The entries are to be repeated in full, without any change.

── Provided data ──
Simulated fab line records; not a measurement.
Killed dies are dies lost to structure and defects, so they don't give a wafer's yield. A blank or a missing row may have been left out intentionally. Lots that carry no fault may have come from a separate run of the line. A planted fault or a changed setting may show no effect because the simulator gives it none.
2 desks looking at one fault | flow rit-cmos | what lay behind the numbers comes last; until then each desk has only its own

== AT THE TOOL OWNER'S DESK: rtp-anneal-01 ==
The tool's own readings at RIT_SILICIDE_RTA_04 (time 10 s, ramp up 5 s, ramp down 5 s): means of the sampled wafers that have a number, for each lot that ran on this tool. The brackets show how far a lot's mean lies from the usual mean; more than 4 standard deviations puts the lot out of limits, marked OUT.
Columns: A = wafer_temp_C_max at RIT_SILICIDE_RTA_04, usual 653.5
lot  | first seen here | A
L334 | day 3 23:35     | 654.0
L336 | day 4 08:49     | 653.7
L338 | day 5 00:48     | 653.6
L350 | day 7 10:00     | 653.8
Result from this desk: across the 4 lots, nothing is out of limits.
───

> **Answer box**
Simulated fab line records; not a measurement.
Killed dies are dies lost to structure and defects, so they don't give a wafer's yield. A blank or a missing row may have been left out intentionally. Lots that carry no fault may have come from a separate run of the line. A planted fault or a changed setting may show no effect because the simulator gives it none.
2 desks looking at one fault | flow rit-cmos | what lay behind the numbers comes last; until then each desk has only its own

== AT THE TOOL OWNER'S DESK: rtp-anneal-01 ==
The tool's own readings at RIT_SILICIDE_RTA_04 (time 10 s, ramp up 5 s, ramp down 5 s): means of the sampled wafers that have a number, for each lot that ran on this tool. The brackets show how far a lot's mean lies from the usual mean; more than 4 standard deviations puts the lot out of limits, marked OUT.
Columns: A = wafer_temp_C_max at RIT_SILICIDE_RTA_04, usual 653.5
lot  | first seen here | A
L334 | day 3 23:35     | 654.0
L336 | day 4 08:49     | 653.7
L338 | day 5 00:48     | 653.6
L350 | day 7 10:00     | 653.8
Result from this desk: across the 4 lots, nothing is out of limits.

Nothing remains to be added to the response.